▶ _Record set_:
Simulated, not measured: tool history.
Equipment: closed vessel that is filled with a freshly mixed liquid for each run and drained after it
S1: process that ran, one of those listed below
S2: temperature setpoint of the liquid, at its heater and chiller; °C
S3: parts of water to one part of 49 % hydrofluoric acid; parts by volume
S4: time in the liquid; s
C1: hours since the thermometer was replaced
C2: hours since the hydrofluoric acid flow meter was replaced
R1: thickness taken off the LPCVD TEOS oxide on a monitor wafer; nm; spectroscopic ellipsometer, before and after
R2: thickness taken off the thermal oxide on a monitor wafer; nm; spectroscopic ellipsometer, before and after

▶ _Requirement_: Print the listing once more, exactly as it stands above.

▶ _Task solution_:
Simulated, not measured: tool history.
Equipment: closed vessel that is filled with a freshly mixed liquid for each run and drained after it
S1: process that ran, one of those listed below
S2: temperature setpoint of the liquid, at its heater and chiller; °C
S3: parts of water to one part of 49 % hydrofluoric acid; parts by volume
S4: time in the liquid; s
C1: hours since the thermometer was replaced
C2: hours since the hydrofluoric acid flow meter was replaced
R1: thickness taken off the LPCVD TEOS oxide on a monitor wafer; nm; spectroscopic ellipsometer, before and after
R2: thickness taken off the thermal oxide on a monitor wafer; nm; spectroscopic ellipsometer, before and after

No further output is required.